## Action item
What you should output is the data below, unchanged in every character.

[[ Data under study open ]]

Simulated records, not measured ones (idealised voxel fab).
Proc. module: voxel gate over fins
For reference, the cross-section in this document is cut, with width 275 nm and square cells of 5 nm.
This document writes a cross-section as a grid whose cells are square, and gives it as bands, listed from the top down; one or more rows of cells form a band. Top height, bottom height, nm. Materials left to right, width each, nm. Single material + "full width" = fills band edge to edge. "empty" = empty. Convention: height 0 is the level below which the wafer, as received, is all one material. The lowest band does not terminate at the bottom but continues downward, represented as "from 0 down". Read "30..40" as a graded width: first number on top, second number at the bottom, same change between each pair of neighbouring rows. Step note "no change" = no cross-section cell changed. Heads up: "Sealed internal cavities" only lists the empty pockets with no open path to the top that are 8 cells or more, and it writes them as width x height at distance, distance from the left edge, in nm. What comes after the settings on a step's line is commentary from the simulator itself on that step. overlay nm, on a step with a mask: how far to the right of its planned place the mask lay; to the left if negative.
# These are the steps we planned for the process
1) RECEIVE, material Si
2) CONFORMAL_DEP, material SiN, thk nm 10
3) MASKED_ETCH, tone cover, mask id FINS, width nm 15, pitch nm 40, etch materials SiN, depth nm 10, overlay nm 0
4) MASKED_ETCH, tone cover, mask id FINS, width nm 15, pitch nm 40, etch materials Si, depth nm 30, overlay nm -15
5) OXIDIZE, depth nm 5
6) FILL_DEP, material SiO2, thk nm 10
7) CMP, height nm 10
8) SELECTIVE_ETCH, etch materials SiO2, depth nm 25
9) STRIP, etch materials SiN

[[ Data under study closed ]]

## Your solution
Simulated records, not measured ones (idealised voxel fab).
Proc. module: voxel gate over fins
For reference, the cross-section in this document is cut, with width 275 nm and square cells of 5 nm.
This document writes a cross-section as a grid whose cells are square, and gives it as bands, listed from the top down; one or more rows of cells form a band. Top height, bottom height, nm. Materials left to right, width each, nm. Single material + "full width" = fills band edge to edge. "empty" = empty. Convention: height 0 is the level below which the wafer, as received, is all one material. The lowest band does not terminate at the bottom but continues downward, represented as "from 0 down". Read "30..40" as a graded width: first number on top, second number at the bottom, same change between each pair of neighbouring rows. Step note "no change" = no cross-section cell changed. Heads up: "Sealed internal cavities" only lists the empty pockets with no open path to the top that are 8 cells or more, and it writes them as width x height at distance, distance from the left edge, in nm. What comes after the settings on a step's line is commentary from the simulator itself on that step. overlay nm, on a step with a mask: how far to the right of its planned place the mask lay; to the left if negative.
# These are the steps we planned for the process
1) RECEIVE, material Si
2) CONFORMAL_DEP, material SiN, thk nm 10
3) MASKED_ETCH, tone cover, mask id FINS, width nm 15, pitch nm 40, etch materials SiN, depth nm 10, overlay nm 0
4) MASKED_ETCH, tone cover, mask id FINS, width nm 15, pitch nm 40, etch materials Si, depth nm 30, overlay nm -15
5) OXIDIZE, depth nm 5
6) FILL_DEP, material SiO2, thk nm 10
7) CMP, height nm 10
8) SELECTIVE_ETCH, etch materials SiO2, depth nm 25
9) STRIP, etch materials SiN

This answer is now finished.